In the listing that follows, the range to quote begins at the line that has "Panel b, the" and ends after the line that has "DDUUUUUUDDDUUUUUUUDDDUUUUUUUUDDU"; quote it verbatim and add nothing.

▬▬▬▬▬▬▬▬▬▬

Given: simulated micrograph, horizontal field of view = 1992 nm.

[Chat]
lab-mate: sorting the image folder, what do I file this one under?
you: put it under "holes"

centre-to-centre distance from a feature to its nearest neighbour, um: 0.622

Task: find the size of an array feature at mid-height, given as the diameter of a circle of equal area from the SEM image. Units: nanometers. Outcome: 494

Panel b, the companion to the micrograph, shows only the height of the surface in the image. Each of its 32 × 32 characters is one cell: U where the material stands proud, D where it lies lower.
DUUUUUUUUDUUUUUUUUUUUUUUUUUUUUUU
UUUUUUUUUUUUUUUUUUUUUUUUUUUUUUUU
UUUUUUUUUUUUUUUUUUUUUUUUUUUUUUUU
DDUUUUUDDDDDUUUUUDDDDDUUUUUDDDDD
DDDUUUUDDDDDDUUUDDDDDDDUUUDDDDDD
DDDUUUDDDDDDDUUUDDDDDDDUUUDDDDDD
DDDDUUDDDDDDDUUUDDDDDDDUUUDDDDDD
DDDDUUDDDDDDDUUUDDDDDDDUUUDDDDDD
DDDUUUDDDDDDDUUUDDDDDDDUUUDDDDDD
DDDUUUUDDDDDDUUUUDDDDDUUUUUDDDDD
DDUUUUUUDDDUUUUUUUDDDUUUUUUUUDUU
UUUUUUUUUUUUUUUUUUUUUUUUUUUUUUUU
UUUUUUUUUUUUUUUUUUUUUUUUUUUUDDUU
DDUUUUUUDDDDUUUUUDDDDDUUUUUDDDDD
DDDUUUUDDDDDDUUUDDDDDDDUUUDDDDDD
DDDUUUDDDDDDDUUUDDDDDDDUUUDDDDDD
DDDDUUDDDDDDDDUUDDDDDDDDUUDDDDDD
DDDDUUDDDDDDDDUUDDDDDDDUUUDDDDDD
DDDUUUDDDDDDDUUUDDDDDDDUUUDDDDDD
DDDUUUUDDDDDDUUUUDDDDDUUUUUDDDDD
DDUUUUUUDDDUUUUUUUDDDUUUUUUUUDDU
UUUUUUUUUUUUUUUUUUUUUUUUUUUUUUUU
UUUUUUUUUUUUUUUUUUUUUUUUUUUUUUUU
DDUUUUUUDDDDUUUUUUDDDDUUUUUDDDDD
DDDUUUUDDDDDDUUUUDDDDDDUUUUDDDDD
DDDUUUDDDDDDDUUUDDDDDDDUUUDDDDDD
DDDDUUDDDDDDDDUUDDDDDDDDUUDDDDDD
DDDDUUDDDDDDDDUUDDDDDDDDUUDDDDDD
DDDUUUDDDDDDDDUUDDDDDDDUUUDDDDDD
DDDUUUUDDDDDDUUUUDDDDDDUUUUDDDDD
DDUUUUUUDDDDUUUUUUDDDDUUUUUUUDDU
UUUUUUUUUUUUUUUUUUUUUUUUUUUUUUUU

▬▬▬▬▬▬▬▬▬▬

* _EXERCISE SOLUTION_:
Panel b, the companion to the micrograph, shows only the height of the surface in the image. Each of its 32 × 32 characters is one cell: U where the material stands proud, D where it lies lower.
DUUUUUUUUDUUUUUUUUUUUUUUUUUUUUUU
UUUUUUUUUUUUUUUUUUUUUUUUUUUUUUUU
UUUUUUUUUUUUUUUUUUUUUUUUUUUUUUUU
DDUUUUUDDDDDUUUUUDDDDDUUUUUDDDDD
DDDUUUUDDDDDDUUUDDDDDDDUUUDDDDDD
DDDUUUDDDDDDDUUUDDDDDDDUUUDDDDDD
DDDDUUDDDDDDDUUUDDDDDDDUUUDDDDDD
DDDDUUDDDDDDDUUUDDDDDDDUUUDDDDDD
DDDUUUDDDDDDDUUUDDDDDDDUUUDDDDDD
DDDUUUUDDDDDDUUUUDDDDDUUUUUDDDDD
DDUUUUUUDDDUUUUUUUDDDUUUUUUUUDUU
UUUUUUUUUUUUUUUUUUUUUUUUUUUUUUUU
UUUUUUUUUUUUUUUUUUUUUUUUUUUUDDUU
DDUUUUUUDDDDUUUUUDDDDDUUUUUDDDDD
DDDUUUUDDDDDDUUUDDDDDDDUUUDDDDDD
DDDUUUDDDDDDDUUUDDDDDDDUUUDDDDDD
DDDDUUDDDDDDDDUUDDDDDDDDUUDDDDDD
DDDDUUDDDDDDDDUUDDDDDDDUUUDDDDDD
DDDUUUDDDDDDDUUUDDDDDDDUUUDDDDDD
DDDUUUUDDDDDDUUUUDDDDDUUUUUDDDDD
DDUUUUUUDDDUUUUUUUDDDUUUUUUUUDDU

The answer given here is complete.